- Extracted information:
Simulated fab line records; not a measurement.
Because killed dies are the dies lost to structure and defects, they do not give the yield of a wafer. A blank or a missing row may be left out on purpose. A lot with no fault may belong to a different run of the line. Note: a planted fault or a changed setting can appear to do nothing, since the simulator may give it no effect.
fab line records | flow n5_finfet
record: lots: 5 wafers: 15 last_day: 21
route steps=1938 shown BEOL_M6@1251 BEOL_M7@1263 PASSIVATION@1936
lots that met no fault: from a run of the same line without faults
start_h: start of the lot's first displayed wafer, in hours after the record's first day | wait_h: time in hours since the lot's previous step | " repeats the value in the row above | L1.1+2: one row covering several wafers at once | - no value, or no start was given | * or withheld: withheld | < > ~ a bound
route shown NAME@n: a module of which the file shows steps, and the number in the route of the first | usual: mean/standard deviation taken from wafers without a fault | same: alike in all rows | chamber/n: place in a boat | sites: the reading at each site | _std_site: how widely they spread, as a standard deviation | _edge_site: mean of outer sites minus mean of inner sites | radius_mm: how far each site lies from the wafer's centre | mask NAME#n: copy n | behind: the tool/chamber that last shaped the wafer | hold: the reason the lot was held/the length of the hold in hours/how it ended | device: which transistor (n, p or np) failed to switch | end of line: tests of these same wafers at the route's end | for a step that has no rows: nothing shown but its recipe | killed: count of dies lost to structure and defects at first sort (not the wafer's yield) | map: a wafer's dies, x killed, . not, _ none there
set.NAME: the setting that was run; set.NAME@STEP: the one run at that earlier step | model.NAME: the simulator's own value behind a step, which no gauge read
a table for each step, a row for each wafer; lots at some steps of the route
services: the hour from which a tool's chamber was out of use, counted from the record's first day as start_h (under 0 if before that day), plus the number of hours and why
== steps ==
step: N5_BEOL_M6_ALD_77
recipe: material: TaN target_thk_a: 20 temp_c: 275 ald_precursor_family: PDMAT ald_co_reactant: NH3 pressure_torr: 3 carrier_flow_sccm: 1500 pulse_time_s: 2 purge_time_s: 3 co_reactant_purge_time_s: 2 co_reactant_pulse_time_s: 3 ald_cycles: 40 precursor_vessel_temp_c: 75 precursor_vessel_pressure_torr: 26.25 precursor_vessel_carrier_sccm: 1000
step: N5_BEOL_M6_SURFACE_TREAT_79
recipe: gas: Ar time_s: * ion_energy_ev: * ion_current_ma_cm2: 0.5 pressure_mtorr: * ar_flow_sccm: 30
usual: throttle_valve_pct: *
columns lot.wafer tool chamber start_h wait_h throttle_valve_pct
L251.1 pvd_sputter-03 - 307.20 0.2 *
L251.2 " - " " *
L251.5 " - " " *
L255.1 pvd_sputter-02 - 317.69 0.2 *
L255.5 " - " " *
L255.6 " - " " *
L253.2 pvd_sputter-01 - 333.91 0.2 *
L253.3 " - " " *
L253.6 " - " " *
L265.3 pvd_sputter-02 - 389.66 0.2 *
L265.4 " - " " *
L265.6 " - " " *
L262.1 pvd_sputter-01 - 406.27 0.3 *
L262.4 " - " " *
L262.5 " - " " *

- Task item:
Lines from the start of the material through the line containing "step: N5_BEOL_M6_ALD_77" are wanted. Write them out exactly.

- Written solution:
Simulated fab line records; not a measurement.
Because killed dies are the dies lost to structure and defects, they do not give the yield of a wafer. A blank or a missing row may be left out on purpose. A lot with no fault may belong to a different run of the line. Note: a planted fault or a changed setting can appear to do nothing, since the simulator may give it no effect.
fab line records | flow n5_finfet
record: lots: 5 wafers: 15 last_day: 21
route steps=1938 shown BEOL_M6@1251 BEOL_M7@1263 PASSIVATION@1936
lots that met no fault: from a run of the same line without faults
start_h: start of the lot's first displayed wafer, in hours after the record's first day | wait_h: time in hours since the lot's previous step | " repeats the value in the row above | L1.1+2: one row covering several wafers at once | - no value, or no start was given | * or withheld: withheld | < > ~ a bound
route shown NAME@n: a module of which the file shows steps, and the number in the route of the first | usual: mean/standard deviation taken from wafers without a fault | same: alike in all rows | chamber/n: place in a boat | sites: the reading at each site | _std_site: how widely they spread, as a standard deviation | _edge_site: mean of outer sites minus mean of inner sites | radius_mm: how far each site lies from the wafer's centre | mask NAME#n: copy n | behind: the tool/chamber that last shaped the wafer | hold: the reason the lot was held/the length of the hold in hours/how it ended | device: which transistor (n, p or np) failed to switch | end of line: tests of these same wafers at the route's end | for a step that has no rows: nothing shown but its recipe | killed: count of dies lost to structure and defects at first sort (not the wafer's yield) | map: a wafer's dies, x killed, . not, _ none there
set.NAME: the setting that was run; set.NAME@STEP: the one run at that earlier step | model.NAME: the simulator's own value behind a step, which no gauge read
a table for each step, a row for each wafer; lots at some steps of the route
services: the hour from which a tool's chamber was out of use, counted from the record's first day as start_h (under 0 if before that day), plus the number of hours and why
== steps ==
step: N5_BEOL_M6_ALD_77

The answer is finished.